▼▼▼

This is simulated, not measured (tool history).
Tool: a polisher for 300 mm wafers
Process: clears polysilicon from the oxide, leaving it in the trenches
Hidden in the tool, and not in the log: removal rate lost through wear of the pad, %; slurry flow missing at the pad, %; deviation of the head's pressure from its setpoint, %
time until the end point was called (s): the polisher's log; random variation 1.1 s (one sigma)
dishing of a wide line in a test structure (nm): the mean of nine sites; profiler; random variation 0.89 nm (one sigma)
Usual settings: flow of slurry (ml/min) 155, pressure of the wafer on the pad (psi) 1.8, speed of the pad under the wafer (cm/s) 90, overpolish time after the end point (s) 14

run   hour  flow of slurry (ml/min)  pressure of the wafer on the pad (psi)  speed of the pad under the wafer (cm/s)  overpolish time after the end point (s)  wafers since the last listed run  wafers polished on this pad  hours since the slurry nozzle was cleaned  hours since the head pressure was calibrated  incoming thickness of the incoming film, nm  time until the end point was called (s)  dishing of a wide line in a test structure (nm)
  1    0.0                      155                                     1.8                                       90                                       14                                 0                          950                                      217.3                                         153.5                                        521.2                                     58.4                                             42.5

▲▲▲

Action item >> Repeat the data. Keep every word the same.

Result >>
This is simulated, not measured (tool history).
Tool: a polisher for 300 mm wafers
Process: clears polysilicon from the oxide, leaving it in the trenches
Hidden in the tool, and not in the log: removal rate lost through wear of the pad, %; slurry flow missing at the pad, %; deviation of the head's pressure from its setpoint, %
time until the end point was called (s): the polisher's log; random variation 1.1 s (one sigma)
dishing of a wide line in a test structure (nm): the mean of nine sites; profiler; random variation 0.89 nm (one sigma)
Usual settings: flow of slurry (ml/min) 155, pressure of the wafer on the pad (psi) 1.8, speed of the pad under the wafer (cm/s) 90, overpolish time after the end point (s) 14

run   hour  flow of slurry (ml/min)  pressure of the wafer on the pad (psi)  speed of the pad under the wafer (cm/s)  overpolish time after the end point (s)  wafers since the last listed run  wafers polished on this pad  hours since the slurry nozzle was cleaned  hours since the head pressure was calibrated  incoming thickness of the incoming film, nm  time until the end point was called (s)  dishing of a wide line in a test structure (nm)
  1    0.0                      155                                     1.8                                       90                                       14                                 0                          950                                      217.3                                         153.5                                        521.2                                     58.4                                             42.5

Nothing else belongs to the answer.